*** Opening Source data ***

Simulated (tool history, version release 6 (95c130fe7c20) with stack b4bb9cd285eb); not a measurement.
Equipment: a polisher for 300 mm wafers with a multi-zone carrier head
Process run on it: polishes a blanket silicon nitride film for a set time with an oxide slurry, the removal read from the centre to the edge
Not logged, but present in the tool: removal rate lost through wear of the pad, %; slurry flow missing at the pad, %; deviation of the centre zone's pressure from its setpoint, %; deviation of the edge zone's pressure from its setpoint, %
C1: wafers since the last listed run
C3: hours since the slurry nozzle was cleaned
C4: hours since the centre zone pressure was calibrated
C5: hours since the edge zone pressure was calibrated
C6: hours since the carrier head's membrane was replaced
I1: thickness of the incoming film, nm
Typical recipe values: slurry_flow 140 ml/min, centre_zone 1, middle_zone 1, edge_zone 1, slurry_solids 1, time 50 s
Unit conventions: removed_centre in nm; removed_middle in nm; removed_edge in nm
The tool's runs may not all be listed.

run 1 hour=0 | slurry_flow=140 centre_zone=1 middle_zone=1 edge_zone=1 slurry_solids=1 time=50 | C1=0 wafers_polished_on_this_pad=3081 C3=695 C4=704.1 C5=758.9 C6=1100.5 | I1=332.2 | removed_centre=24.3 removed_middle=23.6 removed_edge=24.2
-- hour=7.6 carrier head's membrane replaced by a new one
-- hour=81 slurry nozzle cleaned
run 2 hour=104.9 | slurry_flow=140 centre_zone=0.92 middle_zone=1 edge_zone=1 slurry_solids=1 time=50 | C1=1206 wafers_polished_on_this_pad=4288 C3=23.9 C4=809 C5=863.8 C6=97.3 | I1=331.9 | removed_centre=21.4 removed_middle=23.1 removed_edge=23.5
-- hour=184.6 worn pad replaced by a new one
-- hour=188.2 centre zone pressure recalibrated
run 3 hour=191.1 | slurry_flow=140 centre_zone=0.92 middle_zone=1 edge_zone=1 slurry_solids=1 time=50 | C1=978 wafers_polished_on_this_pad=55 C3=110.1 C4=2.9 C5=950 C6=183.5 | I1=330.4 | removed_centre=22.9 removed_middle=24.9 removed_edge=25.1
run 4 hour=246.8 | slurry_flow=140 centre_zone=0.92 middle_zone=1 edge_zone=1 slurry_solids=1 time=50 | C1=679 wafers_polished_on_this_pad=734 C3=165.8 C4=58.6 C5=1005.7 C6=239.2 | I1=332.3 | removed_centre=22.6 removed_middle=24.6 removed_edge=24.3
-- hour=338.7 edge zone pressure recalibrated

*** Closing Source data ***

The line with "C3: hours since the slurry nozzle was cleaned" is the last to include; transcribe exactly every line from the top of the material above down to it.

_Exercise output_.
Simulated (tool history, version release 6 (95c130fe7c20) with stack b4bb9cd285eb); not a measurement.
Equipment: a polisher for 300 mm wafers with a multi-zone carrier head
Process run on it: polishes a blanket silicon nitride film for a set time with an oxide slurry, the removal read from the centre to the edge
Not logged, but present in the tool: removal rate lost through wear of the pad, %; slurry flow missing at the pad, %; deviation of the centre zone's pressure from its setpoint, %; deviation of the edge zone's pressure from its setpoint, %
C1: wafers since the last listed run
C3: hours since the slurry nozzle was cleaned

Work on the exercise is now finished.